Assignment: Write out the stretch of lines below that begins at the line with "Units: borosilicate_glass_etched_nm in nm" and ends at the line with "Run 13D, hour", including both, exactly as given and nothing more.

Excerpted records:
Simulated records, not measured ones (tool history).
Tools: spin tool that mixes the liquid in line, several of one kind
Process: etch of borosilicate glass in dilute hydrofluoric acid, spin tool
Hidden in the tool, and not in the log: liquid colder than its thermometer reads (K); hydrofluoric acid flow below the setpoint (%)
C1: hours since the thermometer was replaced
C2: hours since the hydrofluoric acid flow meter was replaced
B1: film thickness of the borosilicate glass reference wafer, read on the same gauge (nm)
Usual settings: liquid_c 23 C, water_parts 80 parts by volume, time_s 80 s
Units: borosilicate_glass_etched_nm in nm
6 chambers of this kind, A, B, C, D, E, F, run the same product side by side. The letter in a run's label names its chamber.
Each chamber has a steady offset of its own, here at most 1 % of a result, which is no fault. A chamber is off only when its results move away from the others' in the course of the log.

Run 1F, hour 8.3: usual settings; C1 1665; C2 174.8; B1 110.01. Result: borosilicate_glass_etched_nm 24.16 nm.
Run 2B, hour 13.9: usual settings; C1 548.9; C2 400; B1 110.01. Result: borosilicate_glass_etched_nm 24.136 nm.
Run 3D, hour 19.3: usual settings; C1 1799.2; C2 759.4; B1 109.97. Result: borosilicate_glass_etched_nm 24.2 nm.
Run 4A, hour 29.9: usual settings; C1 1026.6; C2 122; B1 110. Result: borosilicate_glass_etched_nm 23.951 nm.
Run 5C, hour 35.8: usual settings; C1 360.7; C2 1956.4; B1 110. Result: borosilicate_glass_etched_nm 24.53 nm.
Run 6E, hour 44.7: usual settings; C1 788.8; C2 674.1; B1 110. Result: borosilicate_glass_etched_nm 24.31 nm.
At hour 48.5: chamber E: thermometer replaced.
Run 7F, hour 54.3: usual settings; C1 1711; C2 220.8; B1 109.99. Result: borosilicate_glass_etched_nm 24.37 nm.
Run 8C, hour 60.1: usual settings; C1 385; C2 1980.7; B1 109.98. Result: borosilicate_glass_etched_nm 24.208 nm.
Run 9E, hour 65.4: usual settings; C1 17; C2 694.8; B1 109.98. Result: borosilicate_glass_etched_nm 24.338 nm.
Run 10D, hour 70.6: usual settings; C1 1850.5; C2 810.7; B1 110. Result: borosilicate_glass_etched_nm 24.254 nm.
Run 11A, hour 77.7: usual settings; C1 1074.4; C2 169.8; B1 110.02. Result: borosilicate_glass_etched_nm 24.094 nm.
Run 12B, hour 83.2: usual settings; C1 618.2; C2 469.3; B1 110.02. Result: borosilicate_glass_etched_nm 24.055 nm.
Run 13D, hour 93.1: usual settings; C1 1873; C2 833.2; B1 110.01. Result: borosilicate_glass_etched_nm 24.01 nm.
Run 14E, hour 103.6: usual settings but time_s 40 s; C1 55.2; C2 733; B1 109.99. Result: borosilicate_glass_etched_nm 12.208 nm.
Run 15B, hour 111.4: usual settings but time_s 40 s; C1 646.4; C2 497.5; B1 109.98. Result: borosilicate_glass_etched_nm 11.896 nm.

Reply:
Units: borosilicate_glass_etched_nm in nm
6 chambers of this kind, A, B, C, D, E, F, run the same product side by side. The letter in a run's label names its chamber.
Each chamber has a steady offset of its own, here at most 1 % of a result, which is no fault. A chamber is off only when its results move away from the others' in the course of the log.

Run 1F, hour 8.3: usual settings; C1 1665; C2 174.8; B1 110.01. Result: borosilicate_glass_etched_nm 24.16 nm.
Run 2B, hour 13.9: usual settings; C1 548.9; C2 400; B1 110.01. Result: borosilicate_glass_etched_nm 24.136 nm.
Run 3D, hour 19.3: usual settings; C1 1799.2; C2 759.4; B1 109.97. Result: borosilicate_glass_etched_nm 24.2 nm.
Run 4A, hour 29.9: usual settings; C1 1026.6; C2 122; B1 110. Result: borosilicate_glass_etched_nm 23.951 nm.
Run 5C, hour 35.8: usual settings; C1 360.7; C2 1956.4; B1 110. Result: borosilicate_glass_etched_nm 24.53 nm.
Run 6E, hour 44.7: usual settings; C1 788.8; C2 674.1; B1 110. Result: borosilicate_glass_etched_nm 24.31 nm.
At hour 48.5: chamber E: thermometer replaced.
Run 7F, hour 54.3: usual settings; C1 1711; C2 220.8; B1 109.99. Result: borosilicate_glass_etched_nm 24.37 nm.
Run 8C, hour 60.1: usual settings; C1 385; C2 1980.7; B1 109.98. Result: borosilicate_glass_etched_nm 24.208 nm.
Run 9E, hour 65.4: usual settings; C1 17; C2 694.8; B1 109.98. Result: borosilicate_glass_etched_nm 24.338 nm.
Run 10D, hour 70.6: usual settings; C1 1850.5; C2 810.7; B1 110. Result: borosilicate_glass_etched_nm 24.254 nm.
Run 11A, hour 77.7: usual settings; C1 1074.4; C2 169.8; B1 110.02. Result: borosilicate_glass_etched_nm 24.094 nm.
Run 12B, hour 83.2: usual settings; C1 618.2; C2 469.3; B1 110.02. Result: borosilicate_glass_etched_nm 24.055 nm.
Run 13D, hour 93.1: usual settings; C1 1873; C2 833.2; B1 110.01. Result: borosilicate_glass_etched_nm 24.01 nm.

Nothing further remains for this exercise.